[TASK ITEM]:
This task requires every entry to be set down again exactly.

RECORDS PROVIDED Block Start

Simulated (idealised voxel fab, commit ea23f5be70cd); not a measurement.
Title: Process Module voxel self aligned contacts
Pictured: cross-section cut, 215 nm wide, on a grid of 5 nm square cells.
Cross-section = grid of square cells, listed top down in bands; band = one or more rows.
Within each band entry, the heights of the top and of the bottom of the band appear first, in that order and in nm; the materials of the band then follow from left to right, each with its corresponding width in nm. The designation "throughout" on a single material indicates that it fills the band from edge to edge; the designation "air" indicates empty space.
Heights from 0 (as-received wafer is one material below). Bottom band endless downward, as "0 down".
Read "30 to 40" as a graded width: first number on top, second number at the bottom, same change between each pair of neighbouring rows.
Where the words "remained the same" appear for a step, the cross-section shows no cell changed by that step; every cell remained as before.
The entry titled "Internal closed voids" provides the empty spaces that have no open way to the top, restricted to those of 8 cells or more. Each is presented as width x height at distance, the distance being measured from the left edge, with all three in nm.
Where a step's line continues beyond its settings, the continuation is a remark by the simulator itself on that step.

RECORDS PROVIDED Block End

[WRITTEN SOLUTION]:
Simulated (idealised voxel fab, commit ea23f5be70cd); not a measurement.
Title: Process Module voxel self aligned contacts
Pictured: cross-section cut, 215 nm wide, on a grid of 5 nm square cells.
Cross-section = grid of square cells, listed top down in bands; band = one or more rows.
Within each band entry, the heights of the top and of the bottom of the band appear first, in that order and in nm; the materials of the band then follow from left to right, each with its corresponding width in nm. The designation "throughout" on a single material indicates that it fills the band from edge to edge; the designation "air" indicates empty space.
Heights from 0 (as-received wafer is one material below). Bottom band endless downward, as "0 down".
Read "30 to 40" as a graded width: first number on top, second number at the bottom, same change between each pair of neighbouring rows.
Where the words "remained the same" appear for a step, the cross-section shows no cell changed by that step; every cell remained as before.
The entry titled "Internal closed voids" provides the empty spaces that have no open way to the top, restricted to those of 8 cells or more. Each is presented as width x height at distance, the distance being measured from the left edge, with all three in nm.
Where a step's line continues beyond its settings, the continuation is a remark by the simulator itself on that step.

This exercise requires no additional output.